[WORK INSTRUCTION] Exactly the lines from the beginning of the material to the line with "This is section" are to be repeated, both ends included.

[PROVIDED DATA]
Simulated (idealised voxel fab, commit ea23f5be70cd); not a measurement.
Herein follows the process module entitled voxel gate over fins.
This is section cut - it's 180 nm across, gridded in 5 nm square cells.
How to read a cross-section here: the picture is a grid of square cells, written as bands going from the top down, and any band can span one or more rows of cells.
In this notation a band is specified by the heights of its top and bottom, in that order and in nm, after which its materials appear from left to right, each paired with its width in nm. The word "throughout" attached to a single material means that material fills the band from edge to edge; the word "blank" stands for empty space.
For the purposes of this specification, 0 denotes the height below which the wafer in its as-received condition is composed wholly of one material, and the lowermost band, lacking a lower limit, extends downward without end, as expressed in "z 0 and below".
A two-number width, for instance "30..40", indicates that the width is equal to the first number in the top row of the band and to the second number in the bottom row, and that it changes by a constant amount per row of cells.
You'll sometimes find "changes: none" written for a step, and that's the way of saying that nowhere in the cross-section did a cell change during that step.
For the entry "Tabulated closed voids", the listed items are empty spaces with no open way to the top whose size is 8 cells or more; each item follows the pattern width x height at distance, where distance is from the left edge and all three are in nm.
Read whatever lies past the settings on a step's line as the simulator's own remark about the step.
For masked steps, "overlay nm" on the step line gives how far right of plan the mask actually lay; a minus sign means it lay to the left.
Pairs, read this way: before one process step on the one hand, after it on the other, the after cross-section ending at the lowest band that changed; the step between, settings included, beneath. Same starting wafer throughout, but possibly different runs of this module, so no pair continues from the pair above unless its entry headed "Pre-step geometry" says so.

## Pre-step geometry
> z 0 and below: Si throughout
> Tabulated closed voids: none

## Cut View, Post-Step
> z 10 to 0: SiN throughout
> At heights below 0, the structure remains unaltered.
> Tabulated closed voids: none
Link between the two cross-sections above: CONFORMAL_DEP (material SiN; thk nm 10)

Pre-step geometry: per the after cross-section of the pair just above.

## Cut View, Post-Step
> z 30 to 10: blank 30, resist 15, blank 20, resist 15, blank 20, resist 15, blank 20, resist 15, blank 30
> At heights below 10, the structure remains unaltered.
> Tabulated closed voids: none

[WRITTEN ANSWER]
Simulated (idealised voxel fab, commit ea23f5be70cd); not a measurement.
Herein follows the process module entitled voxel gate over fins.
This is section cut - it's 180 nm across, gridded in 5 nm square cells.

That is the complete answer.